REQUIRED ACTION
From the data below, retype exactly the lines starting with the one that contains "Per band: top" and ending with the one that contains "Height datum 0, below", both included.

MATERIAL SHOWN
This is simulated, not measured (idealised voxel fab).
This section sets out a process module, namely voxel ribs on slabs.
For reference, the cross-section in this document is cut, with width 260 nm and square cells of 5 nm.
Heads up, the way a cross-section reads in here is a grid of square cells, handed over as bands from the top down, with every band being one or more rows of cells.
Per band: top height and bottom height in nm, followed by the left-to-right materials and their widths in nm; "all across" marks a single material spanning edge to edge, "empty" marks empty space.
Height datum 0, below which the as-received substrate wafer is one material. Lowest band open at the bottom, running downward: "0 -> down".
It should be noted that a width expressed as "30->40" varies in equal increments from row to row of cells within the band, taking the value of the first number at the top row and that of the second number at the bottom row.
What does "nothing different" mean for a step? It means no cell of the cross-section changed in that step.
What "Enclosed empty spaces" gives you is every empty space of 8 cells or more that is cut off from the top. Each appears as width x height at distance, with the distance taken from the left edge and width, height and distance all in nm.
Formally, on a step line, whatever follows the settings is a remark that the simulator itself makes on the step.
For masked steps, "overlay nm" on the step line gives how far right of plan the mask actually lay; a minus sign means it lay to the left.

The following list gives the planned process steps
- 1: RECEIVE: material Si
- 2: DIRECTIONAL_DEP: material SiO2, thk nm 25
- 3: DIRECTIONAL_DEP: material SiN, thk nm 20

EXERCISE OUTPUT
Per band: top height and bottom height in nm, followed by the left-to-right materials and their widths in nm; "all across" marks a single material spanning edge to edge, "empty" marks empty space.
Height datum 0, below which the as-received substrate wafer is one material. Lowest band open at the bottom, running downward: "0 -> down".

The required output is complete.